START Source material

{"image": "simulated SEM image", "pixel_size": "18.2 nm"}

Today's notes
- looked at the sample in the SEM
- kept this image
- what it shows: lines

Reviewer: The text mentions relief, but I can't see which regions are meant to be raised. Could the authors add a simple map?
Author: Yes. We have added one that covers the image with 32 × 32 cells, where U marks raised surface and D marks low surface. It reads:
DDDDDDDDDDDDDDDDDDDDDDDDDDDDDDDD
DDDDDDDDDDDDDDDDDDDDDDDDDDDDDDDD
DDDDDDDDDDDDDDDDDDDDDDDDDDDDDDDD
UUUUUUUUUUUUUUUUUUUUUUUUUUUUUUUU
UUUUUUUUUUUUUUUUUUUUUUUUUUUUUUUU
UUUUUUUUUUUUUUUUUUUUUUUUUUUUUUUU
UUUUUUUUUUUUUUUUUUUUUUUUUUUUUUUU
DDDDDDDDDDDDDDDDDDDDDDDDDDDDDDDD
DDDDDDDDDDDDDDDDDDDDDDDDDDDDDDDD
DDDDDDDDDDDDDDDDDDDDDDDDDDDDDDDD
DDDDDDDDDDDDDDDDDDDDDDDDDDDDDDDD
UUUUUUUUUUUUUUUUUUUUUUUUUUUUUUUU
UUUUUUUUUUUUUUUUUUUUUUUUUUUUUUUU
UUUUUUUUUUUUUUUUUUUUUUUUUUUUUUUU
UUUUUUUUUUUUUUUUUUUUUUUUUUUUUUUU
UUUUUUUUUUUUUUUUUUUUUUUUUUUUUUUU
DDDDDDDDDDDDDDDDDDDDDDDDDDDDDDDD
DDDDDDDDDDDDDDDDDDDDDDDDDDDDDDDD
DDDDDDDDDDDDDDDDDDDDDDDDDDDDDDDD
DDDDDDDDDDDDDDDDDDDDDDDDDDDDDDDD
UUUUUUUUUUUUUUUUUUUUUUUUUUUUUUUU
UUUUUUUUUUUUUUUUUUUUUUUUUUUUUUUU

END Source material

## Work item
Give back exactly the lines of the listing above that run from the line with "- looked at the sample in the SEM" to the line with "Reviewer: The text", inclusive.

## Your solution
- looked at the sample in the SEM
- kept this image
- what it shows: lines

Reviewer: The text mentions relief, but I can't see which regions are meant to be raised. Could the authors add a simple map?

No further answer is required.